*ACTIVITY*
Return the entries in full, exactly as they were written.

__________
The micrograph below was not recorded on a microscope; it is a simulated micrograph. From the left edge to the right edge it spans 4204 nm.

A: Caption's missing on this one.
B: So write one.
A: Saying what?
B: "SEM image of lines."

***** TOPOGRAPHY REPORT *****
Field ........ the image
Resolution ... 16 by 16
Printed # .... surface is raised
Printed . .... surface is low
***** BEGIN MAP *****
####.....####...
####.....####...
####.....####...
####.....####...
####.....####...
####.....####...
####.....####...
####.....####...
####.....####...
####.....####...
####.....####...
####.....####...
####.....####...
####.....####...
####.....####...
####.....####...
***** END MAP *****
__________

*EXPECTED ANSWER*
The micrograph below was not recorded on a microscope; it is a simulated micrograph. From the left edge to the right edge it spans 4204 nm.

A: Caption's missing on this one.
B: So write one.
A: Saying what?
B: "SEM image of lines."

***** TOPOGRAPHY REPORT *****
Field ........ the image
Resolution ... 16 by 16
Printed # .... surface is raised
Printed . .... surface is low
***** BEGIN MAP *****
####.....####...
####.....####...
####.....####...
####.....####...
####.....####...
####.....####...
####.....####...
####.....####...
####.....####...
####.....####...
####.....####...
####.....####...
####.....####...
####.....####...
####.....####...
####.....####...
***** END MAP *****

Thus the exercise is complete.